START GIVEN INFORMATION

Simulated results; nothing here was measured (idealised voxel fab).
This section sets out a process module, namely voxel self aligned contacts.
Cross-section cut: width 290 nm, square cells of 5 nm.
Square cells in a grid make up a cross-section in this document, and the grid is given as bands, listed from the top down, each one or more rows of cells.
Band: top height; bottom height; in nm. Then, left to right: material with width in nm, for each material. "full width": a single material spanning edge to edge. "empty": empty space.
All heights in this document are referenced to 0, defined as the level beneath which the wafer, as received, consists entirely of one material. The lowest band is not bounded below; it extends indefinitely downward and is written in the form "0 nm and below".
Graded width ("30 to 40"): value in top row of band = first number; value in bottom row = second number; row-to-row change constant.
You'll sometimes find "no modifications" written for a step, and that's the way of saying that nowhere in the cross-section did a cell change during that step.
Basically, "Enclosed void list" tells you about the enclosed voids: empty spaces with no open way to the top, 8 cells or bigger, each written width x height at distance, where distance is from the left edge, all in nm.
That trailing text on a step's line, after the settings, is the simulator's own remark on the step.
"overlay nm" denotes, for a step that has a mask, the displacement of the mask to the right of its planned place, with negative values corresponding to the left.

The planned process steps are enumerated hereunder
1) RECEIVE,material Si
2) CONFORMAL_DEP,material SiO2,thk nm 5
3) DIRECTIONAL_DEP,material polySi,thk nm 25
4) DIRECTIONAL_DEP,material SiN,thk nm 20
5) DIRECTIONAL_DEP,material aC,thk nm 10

END GIVEN INFORMATION

### WORK ITEM
Here the job is to set down exactly the lines of the material above that fall between the one with "The planned process" and the one with "4) DIRECTIONAL_DEP,material SiN,thk nm 20", inclusive, and nothing beyond them.

### EXERCISE RESULT
The planned process steps are enumerated hereunder
1) RECEIVE,material Si
2) CONFORMAL_DEP,material SiO2,thk nm 5
3) DIRECTIONAL_DEP,material polySi,thk nm 25
4) DIRECTIONAL_DEP,material SiN,thk nm 20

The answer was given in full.